**ACTIVITY**
Retype every entry in its entirety, without alteration.

== Segment start ==

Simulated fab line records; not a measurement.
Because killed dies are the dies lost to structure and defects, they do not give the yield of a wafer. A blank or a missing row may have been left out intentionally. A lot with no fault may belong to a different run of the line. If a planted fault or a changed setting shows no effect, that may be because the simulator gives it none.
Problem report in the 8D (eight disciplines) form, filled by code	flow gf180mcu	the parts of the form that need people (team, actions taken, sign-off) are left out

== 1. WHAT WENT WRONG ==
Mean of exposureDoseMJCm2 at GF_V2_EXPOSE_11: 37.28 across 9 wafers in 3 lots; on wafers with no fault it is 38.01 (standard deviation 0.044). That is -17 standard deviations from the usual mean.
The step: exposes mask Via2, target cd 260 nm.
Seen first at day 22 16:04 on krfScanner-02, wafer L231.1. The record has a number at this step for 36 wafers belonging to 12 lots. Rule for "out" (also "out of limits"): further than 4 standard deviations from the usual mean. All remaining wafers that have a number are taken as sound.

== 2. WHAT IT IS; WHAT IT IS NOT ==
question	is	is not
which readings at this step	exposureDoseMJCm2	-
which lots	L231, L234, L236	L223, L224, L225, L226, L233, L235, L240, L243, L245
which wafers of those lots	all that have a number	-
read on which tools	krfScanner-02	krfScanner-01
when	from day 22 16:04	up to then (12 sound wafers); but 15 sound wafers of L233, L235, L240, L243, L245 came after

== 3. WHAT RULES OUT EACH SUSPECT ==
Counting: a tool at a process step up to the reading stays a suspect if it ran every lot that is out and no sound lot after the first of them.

== Segment end ==

**TASK SOLUTION**
Simulated fab line records; not a measurement.
Because killed dies are the dies lost to structure and defects, they do not give the yield of a wafer. A blank or a missing row may have been left out intentionally. A lot with no fault may belong to a different run of the line. If a planted fault or a changed setting shows no effect, that may be because the simulator gives it none.
Problem report in the 8D (eight disciplines) form, filled by code	flow gf180mcu	the parts of the form that need people (team, actions taken, sign-off) are left out

== 1. WHAT WENT WRONG ==
Mean of exposureDoseMJCm2 at GF_V2_EXPOSE_11: 37.28 across 9 wafers in 3 lots; on wafers with no fault it is 38.01 (standard deviation 0.044). That is -17 standard deviations from the usual mean.
The step: exposes mask Via2, target cd 260 nm.
Seen first at day 22 16:04 on krfScanner-02, wafer L231.1. The record has a number at this step for 36 wafers belonging to 12 lots. Rule for "out" (also "out of limits"): further than 4 standard deviations from the usual mean. All remaining wafers that have a number are taken as sound.

== 2. WHAT IT IS; WHAT IT IS NOT ==
question	is	is not
which readings at this step	exposureDoseMJCm2	-
which lots	L231, L234, L236	L223, L224, L225, L226, L233, L235, L240, L243, L245
which wafers of those lots	all that have a number	-
read on which tools	krfScanner-02	krfScanner-01
when	from day 22 16:04	up to then (12 sound wafers); but 15 sound wafers of L233, L235, L240, L243, L245 came after

== 3. WHAT RULES OUT EACH SUSPECT ==
Counting: a tool at a process step up to the reading stays a suspect if it ran every lot that is out and no sound lot after the first of them.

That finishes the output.